* **TASK ITEM**
From the records below, transcribe exactly the lines that begin at the line with "L323 | day 13 21:42" and end at the line with "THE TOOL OWNER'S DESK: pvd_sputter-03", both included.

* **PROVIDED DATA**
□ □ □ □ □

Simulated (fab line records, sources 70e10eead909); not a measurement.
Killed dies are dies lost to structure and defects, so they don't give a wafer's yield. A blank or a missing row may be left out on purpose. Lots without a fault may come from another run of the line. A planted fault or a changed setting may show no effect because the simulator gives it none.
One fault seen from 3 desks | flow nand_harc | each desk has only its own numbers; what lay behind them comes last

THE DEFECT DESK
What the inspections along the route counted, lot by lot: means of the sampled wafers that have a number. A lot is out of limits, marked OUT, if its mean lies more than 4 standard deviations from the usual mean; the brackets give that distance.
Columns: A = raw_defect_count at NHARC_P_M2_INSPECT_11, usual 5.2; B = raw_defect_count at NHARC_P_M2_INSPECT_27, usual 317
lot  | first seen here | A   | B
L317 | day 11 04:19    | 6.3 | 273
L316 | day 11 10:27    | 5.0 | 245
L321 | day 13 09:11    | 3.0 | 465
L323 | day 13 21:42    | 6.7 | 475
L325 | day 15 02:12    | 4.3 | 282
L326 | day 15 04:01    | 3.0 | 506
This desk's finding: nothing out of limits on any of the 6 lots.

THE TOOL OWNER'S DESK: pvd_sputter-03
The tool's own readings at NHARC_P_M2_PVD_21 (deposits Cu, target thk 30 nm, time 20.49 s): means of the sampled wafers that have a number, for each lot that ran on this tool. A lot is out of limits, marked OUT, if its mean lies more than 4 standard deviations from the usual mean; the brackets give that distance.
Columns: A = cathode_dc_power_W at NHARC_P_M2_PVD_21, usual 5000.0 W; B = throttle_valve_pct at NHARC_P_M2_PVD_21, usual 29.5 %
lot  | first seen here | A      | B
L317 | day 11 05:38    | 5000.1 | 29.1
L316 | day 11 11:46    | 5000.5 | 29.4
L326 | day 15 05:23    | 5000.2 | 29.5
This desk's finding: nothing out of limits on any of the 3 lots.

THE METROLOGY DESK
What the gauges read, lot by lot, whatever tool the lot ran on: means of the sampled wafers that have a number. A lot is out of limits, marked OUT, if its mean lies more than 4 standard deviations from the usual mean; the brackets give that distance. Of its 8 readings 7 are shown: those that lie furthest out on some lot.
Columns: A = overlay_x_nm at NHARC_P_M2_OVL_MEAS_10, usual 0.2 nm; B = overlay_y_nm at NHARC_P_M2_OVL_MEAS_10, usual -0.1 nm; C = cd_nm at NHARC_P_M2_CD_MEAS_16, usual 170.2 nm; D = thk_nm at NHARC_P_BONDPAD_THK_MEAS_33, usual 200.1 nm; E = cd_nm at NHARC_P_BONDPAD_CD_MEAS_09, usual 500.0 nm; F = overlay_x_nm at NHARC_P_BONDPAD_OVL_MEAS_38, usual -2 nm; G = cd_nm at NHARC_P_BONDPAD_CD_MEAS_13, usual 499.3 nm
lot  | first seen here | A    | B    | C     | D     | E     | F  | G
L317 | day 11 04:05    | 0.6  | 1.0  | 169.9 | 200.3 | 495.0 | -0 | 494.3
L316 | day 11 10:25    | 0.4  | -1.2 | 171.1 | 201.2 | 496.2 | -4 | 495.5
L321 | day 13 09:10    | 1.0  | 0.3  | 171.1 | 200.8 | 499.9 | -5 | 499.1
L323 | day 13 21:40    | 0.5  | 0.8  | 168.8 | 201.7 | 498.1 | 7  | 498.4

□ □ □ □ □

* **EXERCISE ANSWER**
L323 | day 13 21:42    | 6.7 | 475
L325 | day 15 02:12    | 4.3 | 282
L326 | day 15 04:01    | 3.0 | 506
This desk's finding: nothing out of limits on any of the 6 lots.

THE TOOL OWNER'S DESK: pvd_sputter-03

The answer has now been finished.